# # # #
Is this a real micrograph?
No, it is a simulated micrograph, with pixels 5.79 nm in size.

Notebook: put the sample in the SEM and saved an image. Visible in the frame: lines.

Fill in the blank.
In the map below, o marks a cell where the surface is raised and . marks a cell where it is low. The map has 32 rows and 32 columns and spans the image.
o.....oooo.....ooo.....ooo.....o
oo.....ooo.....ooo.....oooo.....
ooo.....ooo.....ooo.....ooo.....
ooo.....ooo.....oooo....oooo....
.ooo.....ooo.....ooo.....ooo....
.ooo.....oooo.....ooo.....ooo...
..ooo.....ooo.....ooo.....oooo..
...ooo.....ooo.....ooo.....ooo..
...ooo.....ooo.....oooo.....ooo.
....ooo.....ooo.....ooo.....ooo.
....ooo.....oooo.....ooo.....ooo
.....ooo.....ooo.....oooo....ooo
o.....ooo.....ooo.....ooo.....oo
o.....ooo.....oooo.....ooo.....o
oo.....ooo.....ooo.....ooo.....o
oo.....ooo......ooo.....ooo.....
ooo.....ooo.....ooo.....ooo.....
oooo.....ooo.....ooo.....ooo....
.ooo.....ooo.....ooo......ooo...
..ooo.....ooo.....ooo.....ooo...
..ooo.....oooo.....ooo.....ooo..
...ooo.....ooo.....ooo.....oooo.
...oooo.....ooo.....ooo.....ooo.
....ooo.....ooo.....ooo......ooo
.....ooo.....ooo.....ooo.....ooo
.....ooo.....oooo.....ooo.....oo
# # # #

- [Required action]:
Repeat the data verbatim.

- [Expected answer]:
Is this a real micrograph?
No, it is a simulated micrograph, with pixels 5.79 nm in size.

Notebook: put the sample in the SEM and saved an image. Visible in the frame: lines.

Fill in the blank.
In the map below, o marks a cell where the surface is raised and . marks a cell where it is low. The map has 32 rows and 32 columns and spans the image.
o.....oooo.....ooo.....ooo.....o
oo.....ooo.....ooo.....oooo.....
ooo.....ooo.....ooo.....ooo.....
ooo.....ooo.....oooo....oooo....
.ooo.....ooo.....ooo.....ooo....
.ooo.....oooo.....ooo.....ooo...
..ooo.....ooo.....ooo.....oooo..
...ooo.....ooo.....ooo.....ooo..
...ooo.....ooo.....oooo.....ooo.
....ooo.....ooo.....ooo.....ooo.
....ooo.....oooo.....ooo.....ooo
.....ooo.....ooo.....oooo....ooo
o.....ooo.....ooo.....ooo.....oo
o.....ooo.....oooo.....ooo.....o
oo.....ooo.....ooo.....ooo.....o
oo.....ooo......ooo.....ooo.....
ooo.....ooo.....ooo.....ooo.....
oooo.....ooo.....ooo.....ooo....
.ooo.....ooo.....ooo......ooo...
..ooo.....ooo.....ooo.....ooo...
..ooo.....oooo.....ooo.....ooo..
...ooo.....ooo.....ooo.....oooo.
...oooo.....ooo.....ooo.....ooo.
....ooo.....ooo.....ooo......ooo
.....ooo.....ooo.....ooo.....ooo
.....ooo.....oooo.....ooo.....oo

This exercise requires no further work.